| ASSIGNMENT |
Of the entries below, return only those lines from the line with "Quantity ....... mid-height" to the line with "Unit ........... nanometres", exactly, both included.

| RECORD EXCERPTS |
________________________
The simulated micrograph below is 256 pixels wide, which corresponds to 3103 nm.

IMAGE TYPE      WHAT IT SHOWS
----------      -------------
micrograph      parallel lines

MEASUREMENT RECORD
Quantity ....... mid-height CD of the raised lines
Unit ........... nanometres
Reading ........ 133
________________________

| WORKED SOLUTION |
Quantity ....... mid-height CD of the raised lines
Unit ........... nanometres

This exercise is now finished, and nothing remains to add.